• [Requirement]: Write out, word for word, only the data from its first line to the line containing "[status] finished".

-------- Extracted data --------

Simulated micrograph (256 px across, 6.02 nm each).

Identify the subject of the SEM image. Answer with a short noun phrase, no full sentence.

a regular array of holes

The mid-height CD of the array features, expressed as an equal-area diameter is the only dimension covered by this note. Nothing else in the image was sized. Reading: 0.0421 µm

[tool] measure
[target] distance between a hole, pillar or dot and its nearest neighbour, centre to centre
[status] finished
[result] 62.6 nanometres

--------

• [Written solution]:
Simulated micrograph (256 px across, 6.02 nm each).

Identify the subject of the SEM image. Answer with a short noun phrase, no full sentence.

a regular array of holes

The mid-height CD of the array features, expressed as an equal-area diameter is the only dimension covered by this note. Nothing else in the image was sized. Reading: 0.0421 µm

[tool] measure
[target] distance between a hole, pillar or dot and its nearest neighbour, centre to centre
[status] finished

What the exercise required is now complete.